Assignment:
Produce an exact copy of the lines below, starting at the first and ending with the line containing "R3: film removed".

Source data:
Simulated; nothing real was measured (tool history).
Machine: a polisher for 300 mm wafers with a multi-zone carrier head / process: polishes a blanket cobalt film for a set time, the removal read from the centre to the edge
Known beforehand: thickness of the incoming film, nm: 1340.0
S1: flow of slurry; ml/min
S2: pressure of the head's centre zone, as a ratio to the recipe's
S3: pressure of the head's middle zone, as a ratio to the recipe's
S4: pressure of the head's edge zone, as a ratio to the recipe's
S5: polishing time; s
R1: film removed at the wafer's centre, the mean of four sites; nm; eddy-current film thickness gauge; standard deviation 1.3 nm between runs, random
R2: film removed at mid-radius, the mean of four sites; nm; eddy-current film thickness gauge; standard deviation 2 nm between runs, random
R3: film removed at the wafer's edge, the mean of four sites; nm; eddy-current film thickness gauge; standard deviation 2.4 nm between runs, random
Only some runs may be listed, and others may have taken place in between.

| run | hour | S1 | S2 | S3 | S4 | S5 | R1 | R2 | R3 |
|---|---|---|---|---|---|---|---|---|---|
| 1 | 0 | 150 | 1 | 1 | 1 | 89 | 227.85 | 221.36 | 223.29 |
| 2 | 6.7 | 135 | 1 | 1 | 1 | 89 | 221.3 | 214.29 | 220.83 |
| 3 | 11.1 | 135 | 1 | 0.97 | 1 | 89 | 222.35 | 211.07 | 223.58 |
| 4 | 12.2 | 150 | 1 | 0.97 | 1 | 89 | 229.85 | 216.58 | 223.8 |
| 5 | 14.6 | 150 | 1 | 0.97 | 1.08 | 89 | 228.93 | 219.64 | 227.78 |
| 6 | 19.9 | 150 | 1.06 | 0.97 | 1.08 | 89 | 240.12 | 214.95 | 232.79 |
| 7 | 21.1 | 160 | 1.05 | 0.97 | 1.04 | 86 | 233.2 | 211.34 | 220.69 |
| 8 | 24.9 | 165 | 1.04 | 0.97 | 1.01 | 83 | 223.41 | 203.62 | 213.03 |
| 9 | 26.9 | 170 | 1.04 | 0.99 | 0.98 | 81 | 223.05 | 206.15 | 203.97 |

Solution:
Simulated; nothing real was measured (tool history).
Machine: a polisher for 300 mm wafers with a multi-zone carrier head / process: polishes a blanket cobalt film for a set time, the removal read from the centre to the edge
Known beforehand: thickness of the incoming film, nm: 1340.0
S1: flow of slurry; ml/min
S2: pressure of the head's centre zone, as a ratio to the recipe's
S3: pressure of the head's middle zone, as a ratio to the recipe's
S4: pressure of the head's edge zone, as a ratio to the recipe's
S5: polishing time; s
R1: film removed at the wafer's centre, the mean of four sites; nm; eddy-current film thickness gauge; standard deviation 1.3 nm between runs, random
R2: film removed at mid-radius, the mean of four sites; nm; eddy-current film thickness gauge; standard deviation 2 nm between runs, random
R3: film removed at the wafer's edge, the mean of four sites; nm; eddy-current film thickness gauge; standard deviation 2.4 nm between runs, random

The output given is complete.